SUPPLIED MATERIAL:
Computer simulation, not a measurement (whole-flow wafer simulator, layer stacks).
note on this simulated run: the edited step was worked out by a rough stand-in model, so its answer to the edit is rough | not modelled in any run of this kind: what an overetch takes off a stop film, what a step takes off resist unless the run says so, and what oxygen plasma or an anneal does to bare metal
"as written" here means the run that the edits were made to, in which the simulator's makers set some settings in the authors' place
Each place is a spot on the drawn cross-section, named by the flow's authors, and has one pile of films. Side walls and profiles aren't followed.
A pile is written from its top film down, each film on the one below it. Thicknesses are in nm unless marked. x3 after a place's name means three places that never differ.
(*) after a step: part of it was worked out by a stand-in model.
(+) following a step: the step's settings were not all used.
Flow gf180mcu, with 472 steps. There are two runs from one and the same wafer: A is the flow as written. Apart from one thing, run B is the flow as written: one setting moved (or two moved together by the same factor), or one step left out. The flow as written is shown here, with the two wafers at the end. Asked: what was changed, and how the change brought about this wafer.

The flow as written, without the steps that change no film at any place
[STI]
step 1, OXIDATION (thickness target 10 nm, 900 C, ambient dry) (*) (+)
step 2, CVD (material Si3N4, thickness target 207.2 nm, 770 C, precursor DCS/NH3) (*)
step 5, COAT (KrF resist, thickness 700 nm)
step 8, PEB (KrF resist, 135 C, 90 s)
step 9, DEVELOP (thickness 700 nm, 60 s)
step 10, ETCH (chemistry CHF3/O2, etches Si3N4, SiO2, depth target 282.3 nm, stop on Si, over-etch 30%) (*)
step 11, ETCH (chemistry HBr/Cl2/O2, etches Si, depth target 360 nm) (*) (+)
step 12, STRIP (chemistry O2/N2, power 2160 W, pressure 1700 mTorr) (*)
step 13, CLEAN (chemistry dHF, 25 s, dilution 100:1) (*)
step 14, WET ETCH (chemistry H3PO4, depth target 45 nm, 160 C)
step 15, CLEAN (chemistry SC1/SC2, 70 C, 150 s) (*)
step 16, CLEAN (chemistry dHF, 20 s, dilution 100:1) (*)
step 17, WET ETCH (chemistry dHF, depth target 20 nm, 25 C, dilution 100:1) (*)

ACTIVITY:
Print exactly the lines of the listing above starting at the line containing "step 9, DEVELOP (thickness 700 nm, 60 s)" and ending at the line containing "step 16, CLEAN", both included.

SOLUTION:
step 9, DEVELOP (thickness 700 nm, 60 s)
step 10, ETCH (chemistry CHF3/O2, etches Si3N4, SiO2, depth target 282.3 nm, stop on Si, over-etch 30%) (*)
step 11, ETCH (chemistry HBr/Cl2/O2, etches Si, depth target 360 nm) (*) (+)
step 12, STRIP (chemistry O2/N2, power 2160 W, pressure 1700 mTorr) (*)
step 13, CLEAN (chemistry dHF, 25 s, dilution 100:1) (*)
step 14, WET ETCH (chemistry H3PO4, depth target 45 nm, 160 C)
step 15, CLEAN (chemistry SC1/SC2, 70 C, 150 s) (*)
step 16, CLEAN (chemistry dHF, 20 s, dilution 100:1) (*)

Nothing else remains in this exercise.